■ **Entries shown**:
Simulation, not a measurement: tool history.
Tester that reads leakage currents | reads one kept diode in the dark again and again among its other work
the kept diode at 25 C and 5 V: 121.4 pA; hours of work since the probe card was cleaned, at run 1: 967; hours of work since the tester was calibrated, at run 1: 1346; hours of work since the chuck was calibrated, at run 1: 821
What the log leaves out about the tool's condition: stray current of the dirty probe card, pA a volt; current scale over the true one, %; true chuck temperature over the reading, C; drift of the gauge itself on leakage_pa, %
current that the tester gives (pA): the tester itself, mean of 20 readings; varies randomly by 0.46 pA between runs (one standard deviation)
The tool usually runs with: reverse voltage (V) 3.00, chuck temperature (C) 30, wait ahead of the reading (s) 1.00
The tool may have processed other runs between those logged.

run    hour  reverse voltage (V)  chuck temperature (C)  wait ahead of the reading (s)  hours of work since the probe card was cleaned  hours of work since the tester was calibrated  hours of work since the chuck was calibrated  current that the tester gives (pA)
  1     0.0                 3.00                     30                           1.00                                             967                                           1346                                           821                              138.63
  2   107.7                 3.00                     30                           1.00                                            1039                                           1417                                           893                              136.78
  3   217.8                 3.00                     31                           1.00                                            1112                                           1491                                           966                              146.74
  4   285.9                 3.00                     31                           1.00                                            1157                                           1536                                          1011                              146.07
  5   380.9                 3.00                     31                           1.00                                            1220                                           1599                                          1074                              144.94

■ **Work request**: Please copy the lines above from the line with "the kept diode" up to and including the line with "What the log", exactly as written and with nothing else.

■ **Response area**:
the kept diode at 25 C and 5 V: 121.4 pA; hours of work since the probe card was cleaned, at run 1: 967; hours of work since the tester was calibrated, at run 1: 1346; hours of work since the chuck was calibrated, at run 1: 821
What the log leaves out about the tool's condition: stray current of the dirty probe card, pA a volt; current scale over the true one, %; true chuck temperature over the reading, C; drift of the gauge itself on leakage_pa, %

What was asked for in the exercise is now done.